________________________________________
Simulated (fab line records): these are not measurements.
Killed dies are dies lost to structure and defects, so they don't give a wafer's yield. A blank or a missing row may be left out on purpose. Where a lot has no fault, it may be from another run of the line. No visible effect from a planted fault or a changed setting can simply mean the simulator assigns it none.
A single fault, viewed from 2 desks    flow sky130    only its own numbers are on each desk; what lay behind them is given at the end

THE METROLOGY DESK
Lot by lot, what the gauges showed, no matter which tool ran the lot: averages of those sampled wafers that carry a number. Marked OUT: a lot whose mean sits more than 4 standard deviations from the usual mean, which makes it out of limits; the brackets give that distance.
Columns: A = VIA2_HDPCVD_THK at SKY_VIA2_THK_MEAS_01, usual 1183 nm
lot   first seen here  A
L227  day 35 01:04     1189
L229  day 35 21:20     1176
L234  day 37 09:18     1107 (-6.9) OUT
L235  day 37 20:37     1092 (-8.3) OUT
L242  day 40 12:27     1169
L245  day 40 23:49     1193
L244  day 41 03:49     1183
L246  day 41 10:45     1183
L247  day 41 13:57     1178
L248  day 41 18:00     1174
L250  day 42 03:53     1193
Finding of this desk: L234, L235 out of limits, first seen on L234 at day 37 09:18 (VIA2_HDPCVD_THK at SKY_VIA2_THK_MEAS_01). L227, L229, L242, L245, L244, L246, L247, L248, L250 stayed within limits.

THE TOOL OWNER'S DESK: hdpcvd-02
________________________________________

■ ACTION ITEM ■
Copy out every record exactly; leave nothing out.

■ ANSWER SPACE ■
Simulated (fab line records): these are not measurements.
Killed dies are dies lost to structure and defects, so they don't give a wafer's yield. A blank or a missing row may be left out on purpose. Where a lot has no fault, it may be from another run of the line. No visible effect from a planted fault or a changed setting can simply mean the simulator assigns it none.
A single fault, viewed from 2 desks    flow sky130    only its own numbers are on each desk; what lay behind them is given at the end

THE METROLOGY DESK
Lot by lot, what the gauges showed, no matter which tool ran the lot: averages of those sampled wafers that carry a number. Marked OUT: a lot whose mean sits more than 4 standard deviations from the usual mean, which makes it out of limits; the brackets give that distance.
Columns: A = VIA2_HDPCVD_THK at SKY_VIA2_THK_MEAS_01, usual 1183 nm
lot   first seen here  A
L227  day 35 01:04     1189
L229  day 35 21:20     1176
L234  day 37 09:18     1107 (-6.9) OUT
L235  day 37 20:37     1092 (-8.3) OUT
L242  day 40 12:27     1169
L245  day 40 23:49     1193
L244  day 41 03:49     1183
L246  day 41 10:45     1183
L247  day 41 13:57     1178
L248  day 41 18:00     1174
L250  day 42 03:53     1193
Finding of this desk: L234, L235 out of limits, first seen on L234 at day 37 09:18 (VIA2_HDPCVD_THK at SKY_VIA2_THK_MEAS_01). L227, L229, L242, L245, L244, L246, L247, L248, L250 stayed within limits.

THE TOOL OWNER'S DESK: hdpcvd-02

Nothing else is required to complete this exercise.